[Action item]
For the listing that follows, give again exactly the lines from the one with "o2_flow_sccm, oes_product_au, strip_time_to_endpoint_s" to the one with "alike: LDD_HVN_TW", including both.

---- Dataset content
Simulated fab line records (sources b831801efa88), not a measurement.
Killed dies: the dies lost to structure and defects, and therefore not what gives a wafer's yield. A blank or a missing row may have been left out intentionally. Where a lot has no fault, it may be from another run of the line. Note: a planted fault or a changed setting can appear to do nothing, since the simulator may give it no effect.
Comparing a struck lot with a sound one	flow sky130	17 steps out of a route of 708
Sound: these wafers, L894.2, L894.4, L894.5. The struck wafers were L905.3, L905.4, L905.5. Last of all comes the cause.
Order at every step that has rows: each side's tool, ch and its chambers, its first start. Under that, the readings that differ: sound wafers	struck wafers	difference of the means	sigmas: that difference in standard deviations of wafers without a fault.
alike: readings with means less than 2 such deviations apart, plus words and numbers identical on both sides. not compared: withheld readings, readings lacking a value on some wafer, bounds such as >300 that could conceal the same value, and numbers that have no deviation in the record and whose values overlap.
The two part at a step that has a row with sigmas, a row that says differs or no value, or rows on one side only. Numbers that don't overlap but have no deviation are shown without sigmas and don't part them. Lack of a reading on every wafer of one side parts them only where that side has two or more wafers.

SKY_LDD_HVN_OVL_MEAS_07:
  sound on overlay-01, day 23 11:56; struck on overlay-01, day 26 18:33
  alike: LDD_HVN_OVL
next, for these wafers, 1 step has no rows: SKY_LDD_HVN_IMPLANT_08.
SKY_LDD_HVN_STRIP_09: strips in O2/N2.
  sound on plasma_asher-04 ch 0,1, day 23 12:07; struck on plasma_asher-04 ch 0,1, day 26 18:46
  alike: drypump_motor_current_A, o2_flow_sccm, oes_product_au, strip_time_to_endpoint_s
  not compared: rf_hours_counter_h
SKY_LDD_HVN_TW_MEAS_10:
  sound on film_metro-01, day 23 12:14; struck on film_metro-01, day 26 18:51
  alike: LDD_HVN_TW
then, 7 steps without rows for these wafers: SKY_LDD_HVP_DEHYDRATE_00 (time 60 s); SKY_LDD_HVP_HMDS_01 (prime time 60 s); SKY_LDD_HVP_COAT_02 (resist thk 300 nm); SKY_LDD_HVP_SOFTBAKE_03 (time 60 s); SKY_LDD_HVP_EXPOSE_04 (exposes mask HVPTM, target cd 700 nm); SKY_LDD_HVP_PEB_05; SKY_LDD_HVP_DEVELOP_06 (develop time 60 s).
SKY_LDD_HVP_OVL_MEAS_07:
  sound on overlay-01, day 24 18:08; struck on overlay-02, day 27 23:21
--------

[Problem solution]
  alike: drypump_motor_current_A, o2_flow_sccm, oes_product_au, strip_time_to_endpoint_s
  not compared: rf_hours_counter_h
SKY_LDD_HVN_TW_MEAS_10:
  sound on film_metro-01, day 23 12:14; struck on film_metro-01, day 26 18:51
  alike: LDD_HVN_TW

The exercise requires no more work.